Record set:
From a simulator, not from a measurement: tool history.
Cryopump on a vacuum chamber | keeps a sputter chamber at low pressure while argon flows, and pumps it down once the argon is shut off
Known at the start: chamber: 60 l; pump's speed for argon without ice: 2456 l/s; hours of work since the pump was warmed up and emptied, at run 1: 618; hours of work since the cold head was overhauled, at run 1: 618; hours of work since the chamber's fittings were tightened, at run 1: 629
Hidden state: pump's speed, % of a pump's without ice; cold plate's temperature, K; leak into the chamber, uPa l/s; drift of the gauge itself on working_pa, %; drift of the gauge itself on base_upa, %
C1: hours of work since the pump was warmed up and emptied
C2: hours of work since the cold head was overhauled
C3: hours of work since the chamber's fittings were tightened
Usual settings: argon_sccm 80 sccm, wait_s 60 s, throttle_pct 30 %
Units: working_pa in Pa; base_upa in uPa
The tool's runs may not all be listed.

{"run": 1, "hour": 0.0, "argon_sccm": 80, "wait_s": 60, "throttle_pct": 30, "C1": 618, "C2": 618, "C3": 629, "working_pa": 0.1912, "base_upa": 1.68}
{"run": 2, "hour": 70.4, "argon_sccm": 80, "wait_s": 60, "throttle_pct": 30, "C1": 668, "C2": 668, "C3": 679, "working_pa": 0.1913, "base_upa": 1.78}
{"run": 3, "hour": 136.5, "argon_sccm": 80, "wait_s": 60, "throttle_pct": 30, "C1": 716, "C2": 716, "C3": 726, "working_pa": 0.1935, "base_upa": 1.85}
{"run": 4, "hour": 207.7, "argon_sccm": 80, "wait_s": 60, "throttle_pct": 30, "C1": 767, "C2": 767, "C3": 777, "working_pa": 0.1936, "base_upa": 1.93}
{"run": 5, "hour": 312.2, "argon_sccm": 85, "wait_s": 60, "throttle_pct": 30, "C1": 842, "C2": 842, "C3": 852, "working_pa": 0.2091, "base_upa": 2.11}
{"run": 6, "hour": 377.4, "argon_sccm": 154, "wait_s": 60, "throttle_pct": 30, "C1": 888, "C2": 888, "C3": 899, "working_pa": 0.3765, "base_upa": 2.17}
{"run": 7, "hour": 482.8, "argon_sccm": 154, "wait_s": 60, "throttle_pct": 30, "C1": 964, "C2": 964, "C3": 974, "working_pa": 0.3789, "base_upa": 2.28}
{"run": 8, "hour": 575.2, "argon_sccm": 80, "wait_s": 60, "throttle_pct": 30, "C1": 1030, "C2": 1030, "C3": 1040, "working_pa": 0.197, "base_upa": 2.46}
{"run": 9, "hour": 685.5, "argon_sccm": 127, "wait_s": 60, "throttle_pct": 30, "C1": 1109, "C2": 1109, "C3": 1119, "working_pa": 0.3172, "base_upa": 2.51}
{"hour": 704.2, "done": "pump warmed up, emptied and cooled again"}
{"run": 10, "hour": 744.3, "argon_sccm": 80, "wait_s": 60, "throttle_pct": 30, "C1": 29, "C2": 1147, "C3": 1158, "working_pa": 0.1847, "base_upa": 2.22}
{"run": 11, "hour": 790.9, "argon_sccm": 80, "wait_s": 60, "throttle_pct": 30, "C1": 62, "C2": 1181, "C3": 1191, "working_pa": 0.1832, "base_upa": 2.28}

Activity:
Your task is to quote, without any alteration, the lines running from the top of the records to the line that holds "C2: hours of", both included.

Problem solution:
From a simulator, not from a measurement: tool history.
Cryopump on a vacuum chamber | keeps a sputter chamber at low pressure while argon flows, and pumps it down once the argon is shut off
Known at the start: chamber: 60 l; pump's speed for argon without ice: 2456 l/s; hours of work since the pump was warmed up and emptied, at run 1: 618; hours of work since the cold head was overhauled, at run 1: 618; hours of work since the chamber's fittings were tightened, at run 1: 629
Hidden state: pump's speed, % of a pump's without ice; cold plate's temperature, K; leak into the chamber, uPa l/s; drift of the gauge itself on working_pa, %; drift of the gauge itself on base_upa, %
C1: hours of work since the pump was warmed up and emptied
C2: hours of work since the cold head was overhauled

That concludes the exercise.